### MATERIAL SUPPLIED
============
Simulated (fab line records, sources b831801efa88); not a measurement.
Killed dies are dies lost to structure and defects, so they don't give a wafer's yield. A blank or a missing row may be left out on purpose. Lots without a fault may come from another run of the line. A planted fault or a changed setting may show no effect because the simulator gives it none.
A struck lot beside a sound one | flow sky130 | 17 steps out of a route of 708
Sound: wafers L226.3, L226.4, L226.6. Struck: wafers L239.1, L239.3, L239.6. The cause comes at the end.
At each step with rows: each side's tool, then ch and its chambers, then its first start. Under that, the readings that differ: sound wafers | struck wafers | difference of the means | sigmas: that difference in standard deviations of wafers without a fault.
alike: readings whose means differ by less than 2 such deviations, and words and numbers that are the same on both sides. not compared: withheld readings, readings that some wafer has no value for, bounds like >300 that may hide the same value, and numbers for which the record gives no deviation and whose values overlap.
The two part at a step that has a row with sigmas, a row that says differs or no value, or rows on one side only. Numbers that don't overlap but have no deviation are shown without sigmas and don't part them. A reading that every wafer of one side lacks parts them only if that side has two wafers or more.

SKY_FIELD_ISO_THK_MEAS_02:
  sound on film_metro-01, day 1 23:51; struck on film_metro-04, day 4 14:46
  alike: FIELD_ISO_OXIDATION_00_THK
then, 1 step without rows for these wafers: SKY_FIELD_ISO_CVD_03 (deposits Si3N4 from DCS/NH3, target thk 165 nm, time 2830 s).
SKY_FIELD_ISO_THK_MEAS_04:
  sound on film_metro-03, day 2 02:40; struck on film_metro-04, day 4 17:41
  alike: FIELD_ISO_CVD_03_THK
============

### BRIEF
Would you write out the full listing exactly as given?

### EXERCISE OUTPUT
Simulated (fab line records, sources b831801efa88); not a measurement.
Killed dies are dies lost to structure and defects, so they don't give a wafer's yield. A blank or a missing row may be left out on purpose. Lots without a fault may come from another run of the line. A planted fault or a changed setting may show no effect because the simulator gives it none.
A struck lot beside a sound one | flow sky130 | 17 steps out of a route of 708
Sound: wafers L226.3, L226.4, L226.6. Struck: wafers L239.1, L239.3, L239.6. The cause comes at the end.
At each step with rows: each side's tool, then ch and its chambers, then its first start. Under that, the readings that differ: sound wafers | struck wafers | difference of the means | sigmas: that difference in standard deviations of wafers without a fault.
alike: readings whose means differ by less than 2 such deviations, and words and numbers that are the same on both sides. not compared: withheld readings, readings that some wafer has no value for, bounds like >300 that may hide the same value, and numbers for which the record gives no deviation and whose values overlap.
The two part at a step that has a row with sigmas, a row that says differs or no value, or rows on one side only. Numbers that don't overlap but have no deviation are shown without sigmas and don't part them. A reading that every wafer of one side lacks parts them only if that side has two wafers or more.

SKY_FIELD_ISO_THK_MEAS_02:
  sound on film_metro-01, day 1 23:51; struck on film_metro-04, day 4 14:46
  alike: FIELD_ISO_OXIDATION_00_THK
then, 1 step without rows for these wafers: SKY_FIELD_ISO_CVD_03 (deposits Si3N4 from DCS/NH3, target thk 165 nm, time 2830 s).
SKY_FIELD_ISO_THK_MEAS_04:
  sound on film_metro-03, day 2 02:40; struck on film_metro-04, day 4 17:41
  alike: FIELD_ISO_CVD_03_THK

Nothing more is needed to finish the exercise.